Extract all of the entries and give them again, word for word.

◆ ◆ ◆ ◆ ◆ ◆ ◆

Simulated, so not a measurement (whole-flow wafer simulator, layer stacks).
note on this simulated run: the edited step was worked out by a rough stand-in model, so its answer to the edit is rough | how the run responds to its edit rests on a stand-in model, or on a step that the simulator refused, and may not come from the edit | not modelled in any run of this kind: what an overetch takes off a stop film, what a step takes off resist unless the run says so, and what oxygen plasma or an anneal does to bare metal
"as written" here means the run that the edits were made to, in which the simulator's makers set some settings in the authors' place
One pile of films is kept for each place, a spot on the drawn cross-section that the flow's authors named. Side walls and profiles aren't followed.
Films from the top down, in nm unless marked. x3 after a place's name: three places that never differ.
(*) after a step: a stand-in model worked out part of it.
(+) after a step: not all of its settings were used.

◆ ◆ ◆ ◆ ◆ ◆ ◆

| Exercise solution |
Simulated, so not a measurement (whole-flow wafer simulator, layer stacks).
note on this simulated run: the edited step was worked out by a rough stand-in model, so its answer to the edit is rough | how the run responds to its edit rests on a stand-in model, or on a step that the simulator refused, and may not come from the edit | not modelled in any run of this kind: what an overetch takes off a stop film, what a step takes off resist unless the run says so, and what oxygen plasma or an anneal does to bare metal
"as written" here means the run that the edits were made to, in which the simulator's makers set some settings in the authors' place
One pile of films is kept for each place, a spot on the drawn cross-section that the flow's authors named. Side walls and profiles aren't followed.
Films from the top down, in nm unless marked. x3 after a place's name: three places that never differ.
(*) after a step: a stand-in model worked out part of it.
(+) after a step: not all of its settings were used.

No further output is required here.